** Opening STUDY MATERIAL block **

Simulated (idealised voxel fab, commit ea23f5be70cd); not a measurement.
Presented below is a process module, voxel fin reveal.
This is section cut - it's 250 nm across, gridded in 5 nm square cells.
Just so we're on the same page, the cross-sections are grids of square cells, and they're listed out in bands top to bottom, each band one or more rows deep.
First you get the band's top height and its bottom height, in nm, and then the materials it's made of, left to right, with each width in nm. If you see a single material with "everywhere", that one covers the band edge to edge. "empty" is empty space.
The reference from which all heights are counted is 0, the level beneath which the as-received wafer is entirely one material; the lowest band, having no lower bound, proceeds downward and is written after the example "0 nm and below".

** Closing STUDY MATERIAL block **

**WORK ORDER**
Return the whole listing exactly, with every line included.

**WRITTEN ANSWER**
Simulated (idealised voxel fab, commit ea23f5be70cd); not a measurement.
Presented below is a process module, voxel fin reveal.
This is section cut - it's 250 nm across, gridded in 5 nm square cells.
Just so we're on the same page, the cross-sections are grids of square cells, and they're listed out in bands top to bottom, each band one or more rows deep.
First you get the band's top height and its bottom height, in nm, and then the materials it's made of, left to right, with each width in nm. If you see a single material with "everywhere", that one covers the band edge to edge. "empty" is empty space.
The reference from which all heights are counted is 0, the level beneath which the as-received wafer is entirely one material; the lowest band, having no lower bound, proceeds downward and is written after the example "0 nm and below".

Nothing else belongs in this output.